WORK TASK:
Reproduce the material that follows, please, but only from its first line to the line containing "802.6 | 3350 |", inclusive.

════════════════════

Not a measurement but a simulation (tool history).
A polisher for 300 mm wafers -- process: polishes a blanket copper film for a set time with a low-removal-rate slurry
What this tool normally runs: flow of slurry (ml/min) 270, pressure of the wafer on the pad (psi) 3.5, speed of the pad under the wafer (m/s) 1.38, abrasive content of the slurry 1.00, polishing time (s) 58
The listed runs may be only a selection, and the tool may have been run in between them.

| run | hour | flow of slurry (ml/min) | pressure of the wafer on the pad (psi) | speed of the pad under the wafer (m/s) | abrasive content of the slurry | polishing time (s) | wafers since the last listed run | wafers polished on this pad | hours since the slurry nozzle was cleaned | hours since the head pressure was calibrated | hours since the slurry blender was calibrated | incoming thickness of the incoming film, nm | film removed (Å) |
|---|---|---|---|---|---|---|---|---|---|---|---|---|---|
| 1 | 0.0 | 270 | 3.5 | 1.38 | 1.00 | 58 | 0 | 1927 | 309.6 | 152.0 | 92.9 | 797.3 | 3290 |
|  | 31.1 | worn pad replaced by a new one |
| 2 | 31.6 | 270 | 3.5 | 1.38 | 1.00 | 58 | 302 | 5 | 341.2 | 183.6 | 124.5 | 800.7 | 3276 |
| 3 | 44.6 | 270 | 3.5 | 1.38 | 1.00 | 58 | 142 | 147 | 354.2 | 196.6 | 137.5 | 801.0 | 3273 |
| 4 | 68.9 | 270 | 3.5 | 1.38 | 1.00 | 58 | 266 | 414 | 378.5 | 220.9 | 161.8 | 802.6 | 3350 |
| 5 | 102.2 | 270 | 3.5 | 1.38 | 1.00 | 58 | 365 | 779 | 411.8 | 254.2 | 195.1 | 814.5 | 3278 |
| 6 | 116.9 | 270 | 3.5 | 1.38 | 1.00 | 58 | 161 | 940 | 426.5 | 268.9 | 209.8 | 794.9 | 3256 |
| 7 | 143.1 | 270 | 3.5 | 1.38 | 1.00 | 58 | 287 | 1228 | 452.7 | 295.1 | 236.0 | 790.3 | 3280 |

════════════════════

TASK SOLUTION:
Not a measurement but a simulation (tool history).
A polisher for 300 mm wafers -- process: polishes a blanket copper film for a set time with a low-removal-rate slurry
What this tool normally runs: flow of slurry (ml/min) 270, pressure of the wafer on the pad (psi) 3.5, speed of the pad under the wafer (m/s) 1.38, abrasive content of the slurry 1.00, polishing time (s) 58
The listed runs may be only a selection, and the tool may have been run in between them.

| run | hour | flow of slurry (ml/min) | pressure of the wafer on the pad (psi) | speed of the pad under the wafer (m/s) | abrasive content of the slurry | polishing time (s) | wafers since the last listed run | wafers polished on this pad | hours since the slurry nozzle was cleaned | hours since the head pressure was calibrated | hours since the slurry blender was calibrated | incoming thickness of the incoming film, nm | film removed (Å) |
|---|---|---|---|---|---|---|---|---|---|---|---|---|---|
| 1 | 0.0 | 270 | 3.5 | 1.38 | 1.00 | 58 | 0 | 1927 | 309.6 | 152.0 | 92.9 | 797.3 | 3290 |
|  | 31.1 | worn pad replaced by a new one |
| 2 | 31.6 | 270 | 3.5 | 1.38 | 1.00 | 58 | 302 | 5 | 341.2 | 183.6 | 124.5 | 800.7 | 3276 |
| 3 | 44.6 | 270 | 3.5 | 1.38 | 1.00 | 58 | 142 | 147 | 354.2 | 196.6 | 137.5 | 801.0 | 3273 |
| 4 | 68.9 | 270 | 3.5 | 1.38 | 1.00 | 58 | 266 | 414 | 378.5 | 220.9 | 161.8 | 802.6 | 3350 |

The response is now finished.